Data under study:
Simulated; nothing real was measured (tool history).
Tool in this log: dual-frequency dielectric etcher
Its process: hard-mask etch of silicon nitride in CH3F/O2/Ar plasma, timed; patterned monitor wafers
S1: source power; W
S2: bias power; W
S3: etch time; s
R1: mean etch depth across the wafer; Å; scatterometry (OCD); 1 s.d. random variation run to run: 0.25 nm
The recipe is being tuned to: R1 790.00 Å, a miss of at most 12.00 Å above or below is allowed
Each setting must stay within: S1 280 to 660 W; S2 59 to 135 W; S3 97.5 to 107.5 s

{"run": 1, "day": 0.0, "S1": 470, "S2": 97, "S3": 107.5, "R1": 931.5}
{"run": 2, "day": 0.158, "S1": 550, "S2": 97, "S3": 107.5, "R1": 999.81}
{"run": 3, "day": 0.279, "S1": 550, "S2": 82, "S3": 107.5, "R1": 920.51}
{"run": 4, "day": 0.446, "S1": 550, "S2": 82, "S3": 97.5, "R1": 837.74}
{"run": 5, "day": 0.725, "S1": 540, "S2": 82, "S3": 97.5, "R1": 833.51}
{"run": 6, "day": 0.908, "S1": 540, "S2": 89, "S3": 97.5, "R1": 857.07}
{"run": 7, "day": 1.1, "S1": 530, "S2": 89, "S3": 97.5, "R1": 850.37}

Assigned task: Exact transcription of the listing is needed, with no line left out.

Response:
Simulated; nothing real was measured (tool history).
Tool in this log: dual-frequency dielectric etcher
Its process: hard-mask etch of silicon nitride in CH3F/O2/Ar plasma, timed; patterned monitor wafers
S1: source power; W
S2: bias power; W
S3: etch time; s
R1: mean etch depth across the wafer; Å; scatterometry (OCD); 1 s.d. random variation run to run: 0.25 nm
The recipe is being tuned to: R1 790.00 Å, a miss of at most 12.00 Å above or below is allowed
Each setting must stay within: S1 280 to 660 W; S2 59 to 135 W; S3 97.5 to 107.5 s

{"run": 1, "day": 0.0, "S1": 470, "S2": 97, "S3": 107.5, "R1": 931.5}
{"run": 2, "day": 0.158, "S1": 550, "S2": 97, "S3": 107.5, "R1": 999.81}
{"run": 3, "day": 0.279, "S1": 550, "S2": 82, "S3": 107.5, "R1": 920.51}
{"run": 4, "day": 0.446, "S1": 550, "S2": 82, "S3": 97.5, "R1": 837.74}
{"run": 5, "day": 0.725, "S1": 540, "S2": 82, "S3": 97.5, "R1": 833.51}
{"run": 6, "day": 0.908, "S1": 540, "S2": 89, "S3": 97.5, "R1": 857.07}
{"run": 7, "day": 1.1, "S1": 530, "S2": 89, "S3": 97.5, "R1": 850.37}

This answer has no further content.